→ **WORK REQUEST**
Each record below must be written out exactly as given.

··· GIVEN INFORMATION

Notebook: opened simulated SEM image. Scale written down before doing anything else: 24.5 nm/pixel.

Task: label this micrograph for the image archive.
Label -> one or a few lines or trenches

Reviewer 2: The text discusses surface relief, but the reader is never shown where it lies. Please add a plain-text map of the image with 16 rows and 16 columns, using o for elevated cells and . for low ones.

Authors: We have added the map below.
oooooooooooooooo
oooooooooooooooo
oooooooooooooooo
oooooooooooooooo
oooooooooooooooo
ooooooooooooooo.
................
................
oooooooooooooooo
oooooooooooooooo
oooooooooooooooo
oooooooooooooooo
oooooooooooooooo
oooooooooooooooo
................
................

······

→ **EXERCISE ANSWER**
Notebook: opened simulated SEM image. Scale written down before doing anything else: 24.5 nm/pixel.

Task: label this micrograph for the image archive.
Label -> one or a few lines or trenches

Reviewer 2: The text discusses surface relief, but the reader is never shown where it lies. Please add a plain-text map of the image with 16 rows and 16 columns, using o for elevated cells and . for low ones.

Authors: We have added the map below.
oooooooooooooooo
oooooooooooooooo
oooooooooooooooo
oooooooooooooooo
oooooooooooooooo
ooooooooooooooo.
................
................
oooooooooooooooo
oooooooooooooooo
oooooooooooooooo
oooooooooooooooo
oooooooooooooooo
oooooooooooooooo
................
................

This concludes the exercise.